INFORMATION SUPPLIED:
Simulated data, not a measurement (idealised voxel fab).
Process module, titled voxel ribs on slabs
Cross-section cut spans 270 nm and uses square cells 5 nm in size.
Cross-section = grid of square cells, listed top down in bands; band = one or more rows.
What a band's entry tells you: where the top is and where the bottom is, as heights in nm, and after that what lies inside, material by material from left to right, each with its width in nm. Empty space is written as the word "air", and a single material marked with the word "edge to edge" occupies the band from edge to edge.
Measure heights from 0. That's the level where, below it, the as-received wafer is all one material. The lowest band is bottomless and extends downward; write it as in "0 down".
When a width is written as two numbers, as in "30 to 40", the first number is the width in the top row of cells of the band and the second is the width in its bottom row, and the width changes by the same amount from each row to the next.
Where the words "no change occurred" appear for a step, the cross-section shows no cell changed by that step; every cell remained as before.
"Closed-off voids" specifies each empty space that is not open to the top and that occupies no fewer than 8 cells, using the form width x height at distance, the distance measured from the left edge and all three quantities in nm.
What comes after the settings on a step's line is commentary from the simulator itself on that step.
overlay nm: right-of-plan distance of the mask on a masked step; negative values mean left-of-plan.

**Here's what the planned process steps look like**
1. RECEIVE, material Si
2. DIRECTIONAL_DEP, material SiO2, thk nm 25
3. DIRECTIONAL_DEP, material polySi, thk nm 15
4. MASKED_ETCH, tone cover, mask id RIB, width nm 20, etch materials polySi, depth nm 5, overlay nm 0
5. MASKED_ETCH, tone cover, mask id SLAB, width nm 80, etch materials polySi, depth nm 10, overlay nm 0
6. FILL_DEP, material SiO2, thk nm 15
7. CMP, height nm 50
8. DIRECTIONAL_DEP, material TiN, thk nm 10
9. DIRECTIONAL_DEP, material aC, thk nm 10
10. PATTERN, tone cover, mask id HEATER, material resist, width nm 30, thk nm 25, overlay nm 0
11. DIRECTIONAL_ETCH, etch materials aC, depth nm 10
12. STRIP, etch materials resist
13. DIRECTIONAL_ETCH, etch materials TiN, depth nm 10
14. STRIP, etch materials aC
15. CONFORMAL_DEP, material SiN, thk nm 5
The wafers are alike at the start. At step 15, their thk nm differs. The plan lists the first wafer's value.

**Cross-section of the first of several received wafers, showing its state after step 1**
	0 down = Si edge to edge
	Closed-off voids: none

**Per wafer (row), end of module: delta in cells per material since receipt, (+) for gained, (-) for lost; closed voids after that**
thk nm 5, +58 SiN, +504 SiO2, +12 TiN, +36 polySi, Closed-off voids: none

WORK ORDER:
Return the lines above precisely as they appear, beginning at the first line and ending at the line with "Cross-section = grid", and nothing after it.

YOUR SOLUTION:
Simulated data, not a measurement (idealised voxel fab).
Process module, titled voxel ribs on slabs
Cross-section cut spans 270 nm and uses square cells 5 nm in size.
Cross-section = grid of square cells, listed top down in bands; band = one or more rows.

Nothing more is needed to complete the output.